-- Exercise data --
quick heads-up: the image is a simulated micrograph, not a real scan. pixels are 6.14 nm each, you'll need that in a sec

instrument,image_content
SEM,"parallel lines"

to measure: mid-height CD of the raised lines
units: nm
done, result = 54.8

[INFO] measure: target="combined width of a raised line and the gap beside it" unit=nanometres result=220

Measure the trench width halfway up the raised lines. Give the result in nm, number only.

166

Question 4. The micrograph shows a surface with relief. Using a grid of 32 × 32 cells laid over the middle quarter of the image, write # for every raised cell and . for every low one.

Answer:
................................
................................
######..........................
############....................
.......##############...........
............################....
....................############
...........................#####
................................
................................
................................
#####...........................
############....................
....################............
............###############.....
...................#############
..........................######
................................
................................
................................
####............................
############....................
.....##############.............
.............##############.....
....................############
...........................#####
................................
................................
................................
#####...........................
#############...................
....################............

-- Work task --
Transcribe, please, every line from the first line of the listing above through the line with "done, result = 54.8". Keep both ends and nothing else.

-- Solution --
quick heads-up: the image is a simulated micrograph, not a real scan. pixels are 6.14 nm each, you'll need that in a sec

instrument,image_content
SEM,"parallel lines"

to measure: mid-height CD of the raised lines
units: nm
done, result = 54.8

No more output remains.